Read the data and repeat all of it exactly.

Segment Start: Source information

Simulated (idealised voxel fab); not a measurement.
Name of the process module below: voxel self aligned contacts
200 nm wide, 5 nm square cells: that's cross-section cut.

Segment End: Source information

● Task response
Simulated (idealised voxel fab); not a measurement.
Name of the process module below: voxel self aligned contacts
200 nm wide, 5 nm square cells: that's cross-section cut.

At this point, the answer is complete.